= Beginning of Section =

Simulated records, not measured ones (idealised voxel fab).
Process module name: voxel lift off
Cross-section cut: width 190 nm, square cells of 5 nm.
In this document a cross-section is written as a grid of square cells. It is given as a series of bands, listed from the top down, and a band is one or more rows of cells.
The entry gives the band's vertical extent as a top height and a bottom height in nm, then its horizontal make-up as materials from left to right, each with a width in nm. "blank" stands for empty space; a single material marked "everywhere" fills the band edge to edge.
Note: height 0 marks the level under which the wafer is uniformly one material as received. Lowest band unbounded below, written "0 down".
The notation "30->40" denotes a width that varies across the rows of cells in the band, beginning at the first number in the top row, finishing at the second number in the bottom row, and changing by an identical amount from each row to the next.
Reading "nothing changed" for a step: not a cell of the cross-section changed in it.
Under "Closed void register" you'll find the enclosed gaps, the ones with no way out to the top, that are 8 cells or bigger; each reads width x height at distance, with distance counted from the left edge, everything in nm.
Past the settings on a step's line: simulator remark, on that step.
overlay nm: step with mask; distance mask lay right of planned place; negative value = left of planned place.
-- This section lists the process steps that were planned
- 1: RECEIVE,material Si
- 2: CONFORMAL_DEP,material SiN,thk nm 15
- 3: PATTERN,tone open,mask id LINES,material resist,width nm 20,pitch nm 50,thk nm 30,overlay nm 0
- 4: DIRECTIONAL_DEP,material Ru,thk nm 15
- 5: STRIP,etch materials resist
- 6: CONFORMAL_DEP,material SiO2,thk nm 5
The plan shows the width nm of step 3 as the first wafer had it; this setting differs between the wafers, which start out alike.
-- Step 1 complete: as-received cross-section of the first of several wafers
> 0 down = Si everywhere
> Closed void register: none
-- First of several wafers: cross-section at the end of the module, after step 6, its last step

= End of Section =

**Work task**. In full and without change, transcribe the entries.

**Task response**.
Simulated records, not measured ones (idealised voxel fab).
Process module name: voxel lift off
Cross-section cut: width 190 nm, square cells of 5 nm.
In this document a cross-section is written as a grid of square cells. It is given as a series of bands, listed from the top down, and a band is one or more rows of cells.
The entry gives the band's vertical extent as a top height and a bottom height in nm, then its horizontal make-up as materials from left to right, each with a width in nm. "blank" stands for empty space; a single material marked "everywhere" fills the band edge to edge.
Note: height 0 marks the level under which the wafer is uniformly one material as received. Lowest band unbounded below, written "0 down".
The notation "30->40" denotes a width that varies across the rows of cells in the band, beginning at the first number in the top row, finishing at the second number in the bottom row, and changing by an identical amount from each row to the next.
Reading "nothing changed" for a step: not a cell of the cross-section changed in it.
Under "Closed void register" you'll find the enclosed gaps, the ones with no way out to the top, that are 8 cells or bigger; each reads width x height at distance, with distance counted from the left edge, everything in nm.
Past the settings on a step's line: simulator remark, on that step.
overlay nm: step with mask; distance mask lay right of planned place; negative value = left of planned place.
-- This section lists the process steps that were planned
- 1: RECEIVE,material Si
- 2: CONFORMAL_DEP,material SiN,thk nm 15
- 3: PATTERN,tone open,mask id LINES,material resist,width nm 20,pitch nm 50,thk nm 30,overlay nm 0
- 4: DIRECTIONAL_DEP,material Ru,thk nm 15
- 5: STRIP,etch materials resist
- 6: CONFORMAL_DEP,material SiO2,thk nm 5
The plan shows the width nm of step 3 as the first wafer had it; this setting differs between the wafers, which start out alike.
-- Step 1 complete: as-received cross-section of the first of several wafers
> 0 down = Si everywhere
> Closed void register: none
-- First of several wafers: cross-section at the end of the module, after step 6, its last step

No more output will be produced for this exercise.